> **Assignment**
Every line in the data below from the one containing "Fleet log. Kind" down to the one containing "B1: reference wafer", both included, must be retyped exactly; no other line is to appear.

> **Provided material**
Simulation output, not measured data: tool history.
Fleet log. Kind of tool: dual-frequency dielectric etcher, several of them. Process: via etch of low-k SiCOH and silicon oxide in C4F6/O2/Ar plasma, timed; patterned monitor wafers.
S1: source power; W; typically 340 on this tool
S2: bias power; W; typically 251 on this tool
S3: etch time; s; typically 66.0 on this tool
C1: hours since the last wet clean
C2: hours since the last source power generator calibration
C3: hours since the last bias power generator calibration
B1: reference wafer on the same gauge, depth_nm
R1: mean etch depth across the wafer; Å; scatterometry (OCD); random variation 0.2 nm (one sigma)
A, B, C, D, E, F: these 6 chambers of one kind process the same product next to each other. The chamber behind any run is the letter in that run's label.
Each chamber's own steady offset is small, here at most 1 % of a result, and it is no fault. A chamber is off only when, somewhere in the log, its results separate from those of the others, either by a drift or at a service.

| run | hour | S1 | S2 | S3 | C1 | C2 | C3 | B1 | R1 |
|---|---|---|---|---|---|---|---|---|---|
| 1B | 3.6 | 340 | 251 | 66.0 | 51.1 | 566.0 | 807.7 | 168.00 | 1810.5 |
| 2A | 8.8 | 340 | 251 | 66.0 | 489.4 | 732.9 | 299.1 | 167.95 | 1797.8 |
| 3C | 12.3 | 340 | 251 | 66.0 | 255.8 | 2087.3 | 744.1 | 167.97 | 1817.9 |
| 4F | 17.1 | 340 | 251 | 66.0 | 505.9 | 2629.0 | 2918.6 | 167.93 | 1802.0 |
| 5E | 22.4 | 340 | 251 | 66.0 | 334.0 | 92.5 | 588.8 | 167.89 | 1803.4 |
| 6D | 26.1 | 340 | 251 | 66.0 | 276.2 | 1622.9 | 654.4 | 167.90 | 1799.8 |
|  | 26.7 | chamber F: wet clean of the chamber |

> **Solution**
Fleet log. Kind of tool: dual-frequency dielectric etcher, several of them. Process: via etch of low-k SiCOH and silicon oxide in C4F6/O2/Ar plasma, timed; patterned monitor wafers.
S1: source power; W; typically 340 on this tool
S2: bias power; W; typically 251 on this tool
S3: etch time; s; typically 66.0 on this tool
C1: hours since the last wet clean
C2: hours since the last source power generator calibration
C3: hours since the last bias power generator calibration
B1: reference wafer on the same gauge, depth_nm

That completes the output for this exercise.